▶ _Data listing_
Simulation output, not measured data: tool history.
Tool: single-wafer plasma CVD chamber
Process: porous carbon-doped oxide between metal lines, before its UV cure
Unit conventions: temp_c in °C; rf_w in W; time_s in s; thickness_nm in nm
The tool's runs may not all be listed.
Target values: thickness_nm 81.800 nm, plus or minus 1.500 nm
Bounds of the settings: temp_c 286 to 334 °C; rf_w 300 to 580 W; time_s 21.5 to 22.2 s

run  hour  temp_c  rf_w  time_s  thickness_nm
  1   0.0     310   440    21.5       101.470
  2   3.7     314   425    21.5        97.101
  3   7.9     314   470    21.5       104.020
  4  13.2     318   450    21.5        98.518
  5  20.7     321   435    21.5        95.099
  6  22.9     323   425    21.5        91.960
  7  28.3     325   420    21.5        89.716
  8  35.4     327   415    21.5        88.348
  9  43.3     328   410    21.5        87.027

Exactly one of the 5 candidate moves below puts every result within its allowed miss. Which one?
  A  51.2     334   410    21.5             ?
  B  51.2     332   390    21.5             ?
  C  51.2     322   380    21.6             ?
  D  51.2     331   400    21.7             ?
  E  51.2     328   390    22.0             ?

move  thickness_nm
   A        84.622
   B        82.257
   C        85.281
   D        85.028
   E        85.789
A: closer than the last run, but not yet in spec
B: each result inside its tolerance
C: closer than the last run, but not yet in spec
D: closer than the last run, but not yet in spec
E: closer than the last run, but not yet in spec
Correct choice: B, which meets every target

▶ _Work instruction_
In the listing above, locate the line containing "Process: porous carbon-doped" and the line containing "Exactly one of". Extract those two lines and every line between them, exactly as written, and only those.

▶ _Answer section_
Process: porous carbon-doped oxide between metal lines, before its UV cure
Unit conventions: temp_c in °C; rf_w in W; time_s in s; thickness_nm in nm
The tool's runs may not all be listed.
Target values: thickness_nm 81.800 nm, plus or minus 1.500 nm
Bounds of the settings: temp_c 286 to 334 °C; rf_w 300 to 580 W; time_s 21.5 to 22.2 s

run  hour  temp_c  rf_w  time_s  thickness_nm
  1   0.0     310   440    21.5       101.470
  2   3.7     314   425    21.5        97.101
  3   7.9     314   470    21.5       104.020
  4  13.2     318   450    21.5        98.518
  5  20.7     321   435    21.5        95.099
  6  22.9     323   425    21.5        91.960
  7  28.3     325   420    21.5        89.716
  8  35.4     327   415    21.5        88.348
  9  43.3     328   410    21.5        87.027

Exactly one of the 5 candidate moves below puts every result within its allowed miss. Which one?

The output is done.